(Beginning of Dataset content)

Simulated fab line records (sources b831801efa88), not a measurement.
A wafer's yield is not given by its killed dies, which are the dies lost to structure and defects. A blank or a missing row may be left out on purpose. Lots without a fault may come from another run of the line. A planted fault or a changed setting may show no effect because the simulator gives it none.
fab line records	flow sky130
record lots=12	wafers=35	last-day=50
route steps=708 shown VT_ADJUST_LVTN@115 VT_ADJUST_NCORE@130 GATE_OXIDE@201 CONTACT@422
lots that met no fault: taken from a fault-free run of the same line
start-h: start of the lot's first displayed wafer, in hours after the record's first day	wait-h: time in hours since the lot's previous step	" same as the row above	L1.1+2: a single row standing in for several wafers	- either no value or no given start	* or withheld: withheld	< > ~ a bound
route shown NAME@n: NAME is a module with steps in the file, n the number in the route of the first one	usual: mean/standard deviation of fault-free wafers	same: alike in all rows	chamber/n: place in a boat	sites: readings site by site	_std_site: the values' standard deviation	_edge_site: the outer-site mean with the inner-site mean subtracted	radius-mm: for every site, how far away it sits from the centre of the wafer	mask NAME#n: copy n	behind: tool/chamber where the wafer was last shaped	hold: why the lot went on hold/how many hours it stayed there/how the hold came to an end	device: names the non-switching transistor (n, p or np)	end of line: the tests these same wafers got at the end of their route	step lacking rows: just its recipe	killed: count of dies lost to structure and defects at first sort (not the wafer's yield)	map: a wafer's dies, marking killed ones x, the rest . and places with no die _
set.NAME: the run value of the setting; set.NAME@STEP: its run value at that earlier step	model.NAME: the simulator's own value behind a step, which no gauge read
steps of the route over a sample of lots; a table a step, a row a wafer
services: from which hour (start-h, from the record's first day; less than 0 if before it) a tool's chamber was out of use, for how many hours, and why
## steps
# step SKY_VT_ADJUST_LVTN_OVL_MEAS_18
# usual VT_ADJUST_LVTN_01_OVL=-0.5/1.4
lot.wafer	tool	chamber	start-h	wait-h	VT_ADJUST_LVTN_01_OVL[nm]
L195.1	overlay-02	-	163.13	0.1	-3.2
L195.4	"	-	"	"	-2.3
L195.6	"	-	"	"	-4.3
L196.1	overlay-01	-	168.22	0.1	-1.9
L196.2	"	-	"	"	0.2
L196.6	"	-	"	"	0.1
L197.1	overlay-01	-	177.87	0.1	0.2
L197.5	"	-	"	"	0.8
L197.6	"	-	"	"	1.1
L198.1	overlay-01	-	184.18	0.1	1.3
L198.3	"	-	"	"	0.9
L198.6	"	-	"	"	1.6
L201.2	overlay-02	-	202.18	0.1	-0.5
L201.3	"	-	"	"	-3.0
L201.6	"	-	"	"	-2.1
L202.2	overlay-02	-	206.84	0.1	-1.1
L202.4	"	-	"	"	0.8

(End of Dataset content)

• Required action
Above are the lines; repeat exactly the ones from the line containing "A wafer's yield" down to the line containing "lots that met", both inclusive.

• Exercise result
A wafer's yield is not given by its killed dies, which are the dies lost to structure and defects. A blank or a missing row may be left out on purpose. Lots without a fault may come from another run of the line. A planted fault or a changed setting may show no effect because the simulator gives it none.
fab line records	flow sky130
record lots=12	wafers=35	last-day=50
route steps=708 shown VT_ADJUST_LVTN@115 VT_ADJUST_NCORE@130 GATE_OXIDE@201 CONTACT@422
lots that met no fault: taken from a fault-free run of the same line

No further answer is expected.